- _Data extract_:
-----
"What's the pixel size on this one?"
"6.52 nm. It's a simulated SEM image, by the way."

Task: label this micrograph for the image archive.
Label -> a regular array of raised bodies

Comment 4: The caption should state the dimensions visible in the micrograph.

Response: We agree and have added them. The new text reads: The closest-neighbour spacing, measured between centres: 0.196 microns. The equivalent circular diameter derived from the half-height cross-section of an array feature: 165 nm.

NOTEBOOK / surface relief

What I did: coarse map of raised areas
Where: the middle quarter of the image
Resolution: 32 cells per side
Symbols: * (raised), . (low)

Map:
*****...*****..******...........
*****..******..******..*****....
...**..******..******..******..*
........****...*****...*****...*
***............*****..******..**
-----

- _Action item_:
Give the data back in full, matching it character for character.

- _Answer space_:
"What's the pixel size on this one?"
"6.52 nm. It's a simulated SEM image, by the way."

Task: label this micrograph for the image archive.
Label -> a regular array of raised bodies

Comment 4: The caption should state the dimensions visible in the micrograph.

Response: We agree and have added them. The new text reads: The closest-neighbour spacing, measured between centres: 0.196 microns. The equivalent circular diameter derived from the half-height cross-section of an array feature: 165 nm.

NOTEBOOK / surface relief

What I did: coarse map of raised areas
Where: the middle quarter of the image
Resolution: 32 cells per side
Symbols: * (raised), . (low)

Map:
*****...*****..******...........
*****..******..******..*****....
...**..******..******..******..*
........****...*****...*****...*
***............*****..******..**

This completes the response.